Required action. Nothing in the data below may be left out; return all of it exactly.

Data.
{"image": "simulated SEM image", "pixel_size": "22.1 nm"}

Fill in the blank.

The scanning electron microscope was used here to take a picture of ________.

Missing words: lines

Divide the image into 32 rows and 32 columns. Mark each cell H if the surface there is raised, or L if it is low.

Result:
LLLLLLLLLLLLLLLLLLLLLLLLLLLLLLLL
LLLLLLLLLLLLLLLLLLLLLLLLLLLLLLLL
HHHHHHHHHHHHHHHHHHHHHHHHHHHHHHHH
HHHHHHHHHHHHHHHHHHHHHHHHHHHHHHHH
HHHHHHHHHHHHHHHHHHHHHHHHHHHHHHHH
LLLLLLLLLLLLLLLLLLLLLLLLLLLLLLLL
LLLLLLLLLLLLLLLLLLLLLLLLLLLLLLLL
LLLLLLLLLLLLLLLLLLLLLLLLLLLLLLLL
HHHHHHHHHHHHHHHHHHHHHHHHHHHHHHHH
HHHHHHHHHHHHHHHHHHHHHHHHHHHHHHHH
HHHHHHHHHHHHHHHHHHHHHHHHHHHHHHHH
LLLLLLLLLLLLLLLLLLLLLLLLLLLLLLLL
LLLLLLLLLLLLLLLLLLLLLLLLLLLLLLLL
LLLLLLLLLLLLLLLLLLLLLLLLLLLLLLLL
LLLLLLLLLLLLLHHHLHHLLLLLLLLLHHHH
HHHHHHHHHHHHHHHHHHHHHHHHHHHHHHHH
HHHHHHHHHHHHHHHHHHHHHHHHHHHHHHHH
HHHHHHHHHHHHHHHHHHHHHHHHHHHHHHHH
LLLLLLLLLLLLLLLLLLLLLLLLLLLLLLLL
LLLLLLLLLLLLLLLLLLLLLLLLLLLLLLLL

Task solution.
{"image": "simulated SEM image", "pixel_size": "22.1 nm"}

Fill in the blank.

The scanning electron microscope was used here to take a picture of ________.

Missing words: lines

Divide the image into 32 rows and 32 columns. Mark each cell H if the surface there is raised, or L if it is low.

Result:
LLLLLLLLLLLLLLLLLLLLLLLLLLLLLLLL
LLLLLLLLLLLLLLLLLLLLLLLLLLLLLLLL
HHHHHHHHHHHHHHHHHHHHHHHHHHHHHHHH
HHHHHHHHHHHHHHHHHHHHHHHHHHHHHHHH
HHHHHHHHHHHHHHHHHHHHHHHHHHHHHHHH
LLLLLLLLLLLLLLLLLLLLLLLLLLLLLLLL
LLLLLLLLLLLLLLLLLLLLLLLLLLLLLLLL
LLLLLLLLLLLLLLLLLLLLLLLLLLLLLLLL
HHHHHHHHHHHHHHHHHHHHHHHHHHHHHHHH
HHHHHHHHHHHHHHHHHHHHHHHHHHHHHHHH
HHHHHHHHHHHHHHHHHHHHHHHHHHHHHHHH
LLLLLLLLLLLLLLLLLLLLLLLLLLLLLLLL
LLLLLLLLLLLLLLLLLLLLLLLLLLLLLLLL
LLLLLLLLLLLLLLLLLLLLLLLLLLLLLLLL
LLLLLLLLLLLLLHHHLHHLLLLLLLLLHHHH
HHHHHHHHHHHHHHHHHHHHHHHHHHHHHHHH
HHHHHHHHHHHHHHHHHHHHHHHHHHHHHHHH
HHHHHHHHHHHHHHHHHHHHHHHHHHHHHHHH
LLLLLLLLLLLLLLLLLLLLLLLLLLLLLLLL
LLLLLLLLLLLLLLLLLLLLLLLLLLLLLLLL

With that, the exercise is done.